Required action: All of the lines below should be copied word for word.

(Study material begins)
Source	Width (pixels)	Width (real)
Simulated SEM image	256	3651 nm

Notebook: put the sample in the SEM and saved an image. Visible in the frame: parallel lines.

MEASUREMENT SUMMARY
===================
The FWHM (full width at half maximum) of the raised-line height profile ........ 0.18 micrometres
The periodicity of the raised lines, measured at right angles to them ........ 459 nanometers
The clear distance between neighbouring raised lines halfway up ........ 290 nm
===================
(Study material ends)

Result:
Source	Width (pixels)	Width (real)
Simulated SEM image	256	3651 nm

Notebook: put the sample in the SEM and saved an image. Visible in the frame: parallel lines.

MEASUREMENT SUMMARY
===================
The FWHM (full width at half maximum) of the raised-line height profile ........ 0.18 micrometres
The periodicity of the raised lines, measured at right angles to them ........ 459 nanometers
The clear distance between neighbouring raised lines halfway up ........ 290 nm
===================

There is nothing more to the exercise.